● **Supplied data**
• • • • • • •

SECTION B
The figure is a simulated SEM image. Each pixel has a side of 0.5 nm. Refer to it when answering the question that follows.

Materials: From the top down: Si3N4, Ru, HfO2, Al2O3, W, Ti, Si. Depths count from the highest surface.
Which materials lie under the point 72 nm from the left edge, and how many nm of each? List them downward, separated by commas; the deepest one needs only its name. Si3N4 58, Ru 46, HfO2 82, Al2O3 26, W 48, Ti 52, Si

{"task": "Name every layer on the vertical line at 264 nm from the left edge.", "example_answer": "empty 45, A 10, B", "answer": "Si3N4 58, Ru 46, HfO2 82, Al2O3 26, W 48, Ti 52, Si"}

• • • • • • •

The answer is all of the material, given again exactly.

● **Solution**
SECTION B
The figure is a simulated SEM image. Each pixel has a side of 0.5 nm. Refer to it when answering the question that follows.

Materials: From the top down: Si3N4, Ru, HfO2, Al2O3, W, Ti, Si. Depths count from the highest surface.
Which materials lie under the point 72 nm from the left edge, and how many nm of each? List them downward, separated by commas; the deepest one needs only its name. Si3N4 58, Ru 46, HfO2 82, Al2O3 26, W 48, Ti 52, Si

{"task": "Name every layer on the vertical line at 264 nm from the left edge.", "example_answer": "empty 45, A 10, B", "answer": "Si3N4 58, Ru 46, HfO2 82, Al2O3 26, W 48, Ti 52, Si"}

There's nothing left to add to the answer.